§ SOURCE INFORMATION
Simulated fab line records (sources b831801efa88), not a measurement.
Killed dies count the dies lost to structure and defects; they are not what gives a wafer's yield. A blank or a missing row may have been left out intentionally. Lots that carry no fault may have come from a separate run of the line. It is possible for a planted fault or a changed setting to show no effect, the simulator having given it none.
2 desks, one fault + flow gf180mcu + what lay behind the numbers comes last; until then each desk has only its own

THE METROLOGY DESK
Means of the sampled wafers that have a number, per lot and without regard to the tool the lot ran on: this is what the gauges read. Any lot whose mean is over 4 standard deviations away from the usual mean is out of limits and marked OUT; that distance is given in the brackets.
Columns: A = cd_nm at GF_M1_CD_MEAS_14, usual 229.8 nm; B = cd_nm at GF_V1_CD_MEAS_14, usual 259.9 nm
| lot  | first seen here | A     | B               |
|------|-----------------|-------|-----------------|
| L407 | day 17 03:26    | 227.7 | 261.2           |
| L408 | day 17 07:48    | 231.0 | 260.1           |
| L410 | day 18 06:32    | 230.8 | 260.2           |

§ TASK ITEM
Could you set down, exactly as written, the lines above between the one holding "THE METROLOGY DESK" and the one holding "Means of the", inclusive, and nothing more?

§ TASK SOLUTION
THE METROLOGY DESK
Means of the sampled wafers that have a number, per lot and without regard to the tool the lot ran on: this is what the gauges read. Any lot whose mean is over 4 standard deviations away from the usual mean is out of limits and marked OUT; that distance is given in the brackets.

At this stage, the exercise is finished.